### Activity
Please reproduce each of the following entries exactly.

━━ Data for analysis

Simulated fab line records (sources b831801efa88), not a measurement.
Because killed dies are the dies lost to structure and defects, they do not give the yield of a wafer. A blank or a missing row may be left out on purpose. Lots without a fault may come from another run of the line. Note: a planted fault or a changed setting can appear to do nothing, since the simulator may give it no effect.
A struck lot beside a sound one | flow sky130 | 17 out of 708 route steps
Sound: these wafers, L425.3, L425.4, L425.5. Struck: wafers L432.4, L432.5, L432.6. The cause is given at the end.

━━━━

### Exercise solution
Simulated fab line records (sources b831801efa88), not a measurement.
Because killed dies are the dies lost to structure and defects, they do not give the yield of a wafer. A blank or a missing row may be left out on purpose. Lots without a fault may come from another run of the line. Note: a planted fault or a changed setting can appear to do nothing, since the simulator may give it no effect.
A struck lot beside a sound one | flow sky130 | 17 out of 708 route steps
Sound: these wafers, L425.3, L425.4, L425.5. Struck: wafers L432.4, L432.5, L432.6. The cause is given at the end.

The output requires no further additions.